■ Excerpted data:

★ ★ ★

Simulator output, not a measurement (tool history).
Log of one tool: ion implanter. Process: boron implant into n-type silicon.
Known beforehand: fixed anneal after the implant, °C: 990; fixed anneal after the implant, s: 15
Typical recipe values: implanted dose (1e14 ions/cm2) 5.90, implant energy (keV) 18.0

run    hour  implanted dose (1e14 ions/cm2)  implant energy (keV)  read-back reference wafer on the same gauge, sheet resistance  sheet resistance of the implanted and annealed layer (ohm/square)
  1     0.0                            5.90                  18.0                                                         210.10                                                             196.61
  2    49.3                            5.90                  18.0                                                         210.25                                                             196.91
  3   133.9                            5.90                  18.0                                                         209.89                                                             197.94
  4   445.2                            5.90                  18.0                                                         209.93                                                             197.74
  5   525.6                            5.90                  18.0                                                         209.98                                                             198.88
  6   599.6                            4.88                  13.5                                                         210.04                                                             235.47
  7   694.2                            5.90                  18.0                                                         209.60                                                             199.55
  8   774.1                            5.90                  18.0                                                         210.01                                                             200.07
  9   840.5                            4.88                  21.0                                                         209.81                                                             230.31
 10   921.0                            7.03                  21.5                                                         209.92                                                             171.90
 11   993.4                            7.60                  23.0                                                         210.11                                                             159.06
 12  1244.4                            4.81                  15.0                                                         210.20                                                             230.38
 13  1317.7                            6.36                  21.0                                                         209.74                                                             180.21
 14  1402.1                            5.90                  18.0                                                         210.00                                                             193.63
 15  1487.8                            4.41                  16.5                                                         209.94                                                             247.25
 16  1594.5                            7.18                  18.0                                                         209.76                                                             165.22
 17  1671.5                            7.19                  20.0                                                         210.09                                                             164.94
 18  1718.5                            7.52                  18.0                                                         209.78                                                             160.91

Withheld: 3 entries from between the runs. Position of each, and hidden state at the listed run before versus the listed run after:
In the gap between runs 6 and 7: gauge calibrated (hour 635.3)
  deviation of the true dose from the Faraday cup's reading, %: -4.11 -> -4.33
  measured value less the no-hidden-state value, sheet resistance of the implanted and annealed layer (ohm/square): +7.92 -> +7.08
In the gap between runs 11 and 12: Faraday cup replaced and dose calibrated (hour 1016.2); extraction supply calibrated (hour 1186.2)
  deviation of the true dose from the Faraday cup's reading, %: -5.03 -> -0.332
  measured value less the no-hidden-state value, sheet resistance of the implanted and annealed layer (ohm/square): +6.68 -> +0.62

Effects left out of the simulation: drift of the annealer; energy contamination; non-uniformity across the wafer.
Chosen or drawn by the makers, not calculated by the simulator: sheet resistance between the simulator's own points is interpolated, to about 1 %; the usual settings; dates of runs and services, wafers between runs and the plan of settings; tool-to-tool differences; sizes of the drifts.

★ ★ ★

■ Exercise: Out of the material above, output word for word the line with "-5.03 -> -0.332", the line with "Effects left out", and all lines between them, with nothing else.

■ Your response:
  deviation of the true dose from the Faraday cup's reading, %: -5.03 -> -0.332
  measured value less the no-hidden-state value, sheet resistance of the implanted and annealed layer (ohm/square): +6.68 -> +0.62

Effects left out of the simulation: drift of the annealer; energy contamination; non-uniformity across the wafer.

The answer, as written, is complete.